#### Work request
Print all the entries verbatim.

#### Information supplied
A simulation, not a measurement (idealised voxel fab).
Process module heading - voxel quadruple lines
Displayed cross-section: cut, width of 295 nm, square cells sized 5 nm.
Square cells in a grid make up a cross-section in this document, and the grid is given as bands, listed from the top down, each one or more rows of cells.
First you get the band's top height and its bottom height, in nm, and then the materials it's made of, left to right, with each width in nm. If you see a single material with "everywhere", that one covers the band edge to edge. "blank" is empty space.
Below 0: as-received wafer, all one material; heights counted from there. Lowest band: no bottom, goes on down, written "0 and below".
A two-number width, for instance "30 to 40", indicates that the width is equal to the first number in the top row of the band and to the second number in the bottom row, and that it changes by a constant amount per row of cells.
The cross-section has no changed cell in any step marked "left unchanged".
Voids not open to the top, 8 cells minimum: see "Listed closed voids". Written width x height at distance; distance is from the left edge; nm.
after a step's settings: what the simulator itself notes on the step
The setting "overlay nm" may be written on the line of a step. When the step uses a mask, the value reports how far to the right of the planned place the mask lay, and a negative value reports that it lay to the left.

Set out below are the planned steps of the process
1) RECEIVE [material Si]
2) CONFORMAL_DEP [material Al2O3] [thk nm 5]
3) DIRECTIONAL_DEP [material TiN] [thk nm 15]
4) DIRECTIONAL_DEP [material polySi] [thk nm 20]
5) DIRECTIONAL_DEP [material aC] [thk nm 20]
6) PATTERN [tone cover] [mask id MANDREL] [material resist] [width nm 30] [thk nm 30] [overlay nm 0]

#### Your solution
A simulation, not a measurement (idealised voxel fab).
Process module heading - voxel quadruple lines
Displayed cross-section: cut, width of 295 nm, square cells sized 5 nm.
Square cells in a grid make up a cross-section in this document, and the grid is given as bands, listed from the top down, each one or more rows of cells.
First you get the band's top height and its bottom height, in nm, and then the materials it's made of, left to right, with each width in nm. If you see a single material with "everywhere", that one covers the band edge to edge. "blank" is empty space.
Below 0: as-received wafer, all one material; heights counted from there. Lowest band: no bottom, goes on down, written "0 and below".
A two-number width, for instance "30 to 40", indicates that the width is equal to the first number in the top row of the band and to the second number in the bottom row, and that it changes by a constant amount per row of cells.
The cross-section has no changed cell in any step marked "left unchanged".
Voids not open to the top, 8 cells minimum: see "Listed closed voids". Written width x height at distance; distance is from the left edge; nm.
after a step's settings: what the simulator itself notes on the step
The setting "overlay nm" may be written on the line of a step. When the step uses a mask, the value reports how far to the right of the planned place the mask lay, and a negative value reports that it lay to the left.

Set out below are the planned steps of the process
1) RECEIVE [material Si]
2) CONFORMAL_DEP [material Al2O3] [thk nm 5]
3) DIRECTIONAL_DEP [material TiN] [thk nm 15]
4) DIRECTIONAL_DEP [material polySi] [thk nm 20]
5) DIRECTIONAL_DEP [material aC] [thk nm 20]
6) PATTERN [tone cover] [mask id MANDREL] [material resist] [width nm 30] [thk nm 30] [overlay nm 0]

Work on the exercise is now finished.